+ + +

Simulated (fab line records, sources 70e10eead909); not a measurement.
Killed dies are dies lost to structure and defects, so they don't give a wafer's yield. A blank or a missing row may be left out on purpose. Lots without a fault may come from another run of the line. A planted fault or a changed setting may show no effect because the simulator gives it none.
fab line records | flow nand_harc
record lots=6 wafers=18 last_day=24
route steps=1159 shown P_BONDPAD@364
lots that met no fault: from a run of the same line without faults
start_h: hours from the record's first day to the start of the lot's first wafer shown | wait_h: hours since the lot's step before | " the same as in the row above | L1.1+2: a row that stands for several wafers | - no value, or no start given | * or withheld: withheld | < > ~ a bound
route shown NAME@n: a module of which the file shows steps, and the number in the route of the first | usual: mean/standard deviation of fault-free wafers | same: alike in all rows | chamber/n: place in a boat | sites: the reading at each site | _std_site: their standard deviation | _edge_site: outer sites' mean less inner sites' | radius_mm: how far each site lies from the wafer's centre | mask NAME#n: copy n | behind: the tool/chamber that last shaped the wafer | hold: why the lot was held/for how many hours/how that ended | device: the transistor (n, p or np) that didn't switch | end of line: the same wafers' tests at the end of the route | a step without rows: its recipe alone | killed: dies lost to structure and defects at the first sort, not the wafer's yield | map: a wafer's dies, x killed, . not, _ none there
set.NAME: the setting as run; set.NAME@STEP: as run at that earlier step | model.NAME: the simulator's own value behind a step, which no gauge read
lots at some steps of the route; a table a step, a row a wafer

+ + +

:: Assignment ::
Please, from the entries above, set down exactly the lines from the one containing "record lots=6 wafers=18 last_day=24" through the one containing "set.NAME: the setting", and only those.

:: Exercise solution ::
record lots=6 wafers=18 last_day=24
route steps=1159 shown P_BONDPAD@364
lots that met no fault: from a run of the same line without faults
start_h: hours from the record's first day to the start of the lot's first wafer shown | wait_h: hours since the lot's step before | " the same as in the row above | L1.1+2: a row that stands for several wafers | - no value, or no start given | * or withheld: withheld | < > ~ a bound
route shown NAME@n: a module of which the file shows steps, and the number in the route of the first | usual: mean/standard deviation of fault-free wafers | same: alike in all rows | chamber/n: place in a boat | sites: the reading at each site | _std_site: their standard deviation | _edge_site: outer sites' mean less inner sites' | radius_mm: how far each site lies from the wafer's centre | mask NAME#n: copy n | behind: the tool/chamber that last shaped the wafer | hold: why the lot was held/for how many hours/how that ended | device: the transistor (n, p or np) that didn't switch | end of line: the same wafers' tests at the end of the route | a step without rows: its recipe alone | killed: dies lost to structure and defects at the first sort, not the wafer's yield | map: a wafer's dies, x killed, . not, _ none there
set.NAME: the setting as run; set.NAME@STEP: as run at that earlier step | model.NAME: the simulator's own value behind a step, which no gauge read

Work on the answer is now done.